→ EXERCISE: Give an exact copy of the lines from the beginning of the listing below to the "The periodicity of" line, inclusive.

(DATA PROVIDED)

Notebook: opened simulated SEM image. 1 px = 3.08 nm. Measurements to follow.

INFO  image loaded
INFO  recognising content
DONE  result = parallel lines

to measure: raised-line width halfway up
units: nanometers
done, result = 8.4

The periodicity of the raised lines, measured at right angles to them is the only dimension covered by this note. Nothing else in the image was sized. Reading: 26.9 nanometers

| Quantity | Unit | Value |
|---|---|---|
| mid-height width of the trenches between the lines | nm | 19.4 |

(End DATA PROVIDED)

→ SOLUTION:
Notebook: opened simulated SEM image. 1 px = 3.08 nm. Measurements to follow.

INFO  image loaded
INFO  recognising content
DONE  result = parallel lines

to measure: raised-line width halfway up
units: nanometers
done, result = 8.4

The periodicity of the raised lines, measured at right angles to them is the only dimension covered by this note. Nothing else in the image was sized. Reading: 26.9 nanometers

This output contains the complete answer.